**Source data:**
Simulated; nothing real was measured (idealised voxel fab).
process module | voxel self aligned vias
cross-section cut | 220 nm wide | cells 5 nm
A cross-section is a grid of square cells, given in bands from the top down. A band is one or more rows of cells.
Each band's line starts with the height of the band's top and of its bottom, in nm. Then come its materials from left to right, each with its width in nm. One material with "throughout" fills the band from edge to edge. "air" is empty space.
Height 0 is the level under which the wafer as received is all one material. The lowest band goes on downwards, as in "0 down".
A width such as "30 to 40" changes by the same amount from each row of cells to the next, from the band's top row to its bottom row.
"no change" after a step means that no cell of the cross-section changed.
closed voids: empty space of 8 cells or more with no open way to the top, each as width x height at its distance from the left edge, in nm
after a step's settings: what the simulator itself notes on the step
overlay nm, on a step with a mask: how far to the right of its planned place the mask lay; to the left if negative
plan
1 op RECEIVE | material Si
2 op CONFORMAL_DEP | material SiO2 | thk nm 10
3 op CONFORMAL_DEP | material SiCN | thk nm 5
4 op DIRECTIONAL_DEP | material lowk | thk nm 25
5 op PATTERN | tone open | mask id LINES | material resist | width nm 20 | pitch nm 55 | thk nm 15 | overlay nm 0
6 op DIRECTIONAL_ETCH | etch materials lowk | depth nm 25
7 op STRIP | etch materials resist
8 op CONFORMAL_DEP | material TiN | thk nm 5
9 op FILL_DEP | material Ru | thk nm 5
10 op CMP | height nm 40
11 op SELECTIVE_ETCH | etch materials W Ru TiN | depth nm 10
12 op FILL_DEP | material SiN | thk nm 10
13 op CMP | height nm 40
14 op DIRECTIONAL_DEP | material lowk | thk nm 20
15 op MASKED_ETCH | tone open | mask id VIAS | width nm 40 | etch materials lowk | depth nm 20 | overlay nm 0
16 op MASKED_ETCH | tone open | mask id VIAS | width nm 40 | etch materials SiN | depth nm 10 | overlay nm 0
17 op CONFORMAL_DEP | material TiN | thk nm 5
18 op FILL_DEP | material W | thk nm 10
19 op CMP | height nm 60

**Work instruction:** Up to and including the line with "Each band's line", print every line of the material above, starting from its first line, exactly.

**Exercise answer:**
Simulated; nothing real was measured (idealised voxel fab).
process module | voxel self aligned vias
cross-section cut | 220 nm wide | cells 5 nm
A cross-section is a grid of square cells, given in bands from the top down. A band is one or more rows of cells.
Each band's line starts with the height of the band's top and of its bottom, in nm. Then come its materials from left to right, each with its width in nm. One material with "throughout" fills the band from edge to edge. "air" is empty space.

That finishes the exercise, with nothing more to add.